- _Assigned task_:
Each line of the listing needs to be given again exactly.

══ Extracted material

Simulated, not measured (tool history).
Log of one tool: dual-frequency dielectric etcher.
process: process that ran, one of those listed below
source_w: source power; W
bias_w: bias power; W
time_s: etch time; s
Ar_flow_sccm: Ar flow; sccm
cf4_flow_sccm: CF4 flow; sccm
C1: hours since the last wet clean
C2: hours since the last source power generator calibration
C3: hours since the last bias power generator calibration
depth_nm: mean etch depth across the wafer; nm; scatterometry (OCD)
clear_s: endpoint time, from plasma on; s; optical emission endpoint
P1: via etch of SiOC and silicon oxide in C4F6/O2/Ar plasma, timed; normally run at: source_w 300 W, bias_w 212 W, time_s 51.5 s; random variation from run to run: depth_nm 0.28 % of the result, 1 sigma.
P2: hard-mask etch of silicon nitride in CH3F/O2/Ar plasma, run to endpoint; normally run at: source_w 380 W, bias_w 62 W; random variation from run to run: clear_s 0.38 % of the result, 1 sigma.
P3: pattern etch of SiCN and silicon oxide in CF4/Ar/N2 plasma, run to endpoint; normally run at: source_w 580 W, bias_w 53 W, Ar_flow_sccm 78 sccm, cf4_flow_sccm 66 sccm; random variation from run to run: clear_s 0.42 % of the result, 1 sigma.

════

- _Exercise result_:
Simulated, not measured (tool history).
Log of one tool: dual-frequency dielectric etcher.
process: process that ran, one of those listed below
source_w: source power; W
bias_w: bias power; W
time_s: etch time; s
Ar_flow_sccm: Ar flow; sccm
cf4_flow_sccm: CF4 flow; sccm
C1: hours since the last wet clean
C2: hours since the last source power generator calibration
C3: hours since the last bias power generator calibration
depth_nm: mean etch depth across the wafer; nm; scatterometry (OCD)
clear_s: endpoint time, from plasma on; s; optical emission endpoint
P1: via etch of SiOC and silicon oxide in C4F6/O2/Ar plasma, timed; normally run at: source_w 300 W, bias_w 212 W, time_s 51.5 s; random variation from run to run: depth_nm 0.28 % of the result, 1 sigma.
P2: hard-mask etch of silicon nitride in CH3F/O2/Ar plasma, run to endpoint; normally run at: source_w 380 W, bias_w 62 W; random variation from run to run: clear_s 0.38 % of the result, 1 sigma.
P3: pattern etch of SiCN and silicon oxide in CF4/Ar/N2 plasma, run to endpoint; normally run at: source_w 580 W, bias_w 53 W, Ar_flow_sccm 78 sccm, cf4_flow_sccm 66 sccm; random variation from run to run: clear_s 0.42 % of the result, 1 sigma.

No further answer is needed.